> _DATASET CONTENT_:
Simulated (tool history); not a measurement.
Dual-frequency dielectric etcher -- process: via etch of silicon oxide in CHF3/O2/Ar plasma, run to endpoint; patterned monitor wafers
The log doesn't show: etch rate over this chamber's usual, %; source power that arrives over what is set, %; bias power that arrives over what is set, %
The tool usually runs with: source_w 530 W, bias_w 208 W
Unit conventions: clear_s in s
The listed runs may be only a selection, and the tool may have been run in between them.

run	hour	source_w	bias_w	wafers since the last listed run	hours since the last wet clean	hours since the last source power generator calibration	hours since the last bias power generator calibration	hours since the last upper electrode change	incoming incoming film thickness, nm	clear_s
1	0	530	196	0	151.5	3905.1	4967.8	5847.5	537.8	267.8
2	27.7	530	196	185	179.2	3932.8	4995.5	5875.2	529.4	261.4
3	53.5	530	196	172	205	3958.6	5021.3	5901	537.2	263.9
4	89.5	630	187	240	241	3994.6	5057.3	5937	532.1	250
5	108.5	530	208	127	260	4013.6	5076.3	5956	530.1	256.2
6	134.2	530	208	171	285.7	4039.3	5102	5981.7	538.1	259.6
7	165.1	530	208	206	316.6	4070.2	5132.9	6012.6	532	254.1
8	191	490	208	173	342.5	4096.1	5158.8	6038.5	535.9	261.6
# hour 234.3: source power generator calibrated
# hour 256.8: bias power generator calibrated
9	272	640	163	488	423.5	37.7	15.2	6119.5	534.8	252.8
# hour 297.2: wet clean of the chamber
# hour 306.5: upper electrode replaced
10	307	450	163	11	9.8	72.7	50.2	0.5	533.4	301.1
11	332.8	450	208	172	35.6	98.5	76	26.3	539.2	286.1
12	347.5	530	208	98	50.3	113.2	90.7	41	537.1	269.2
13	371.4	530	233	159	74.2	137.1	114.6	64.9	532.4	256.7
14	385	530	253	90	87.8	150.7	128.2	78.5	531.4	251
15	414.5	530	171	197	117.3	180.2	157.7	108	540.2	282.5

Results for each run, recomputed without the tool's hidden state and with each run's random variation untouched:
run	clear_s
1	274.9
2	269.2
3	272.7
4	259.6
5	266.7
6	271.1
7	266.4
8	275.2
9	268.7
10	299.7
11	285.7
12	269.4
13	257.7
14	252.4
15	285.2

> _WORK TASK_: Quote exactly the opening line of the material above and every line after it, up to and including the line that contains "The listed runs".

> _EXERCISE RESPONSE_:
Simulated (tool history); not a measurement.
Dual-frequency dielectric etcher -- process: via etch of silicon oxide in CHF3/O2/Ar plasma, run to endpoint; patterned monitor wafers
The log doesn't show: etch rate over this chamber's usual, %; source power that arrives over what is set, %; bias power that arrives over what is set, %
The tool usually runs with: source_w 530 W, bias_w 208 W
Unit conventions: clear_s in s
The listed runs may be only a selection, and the tool may have been run in between them.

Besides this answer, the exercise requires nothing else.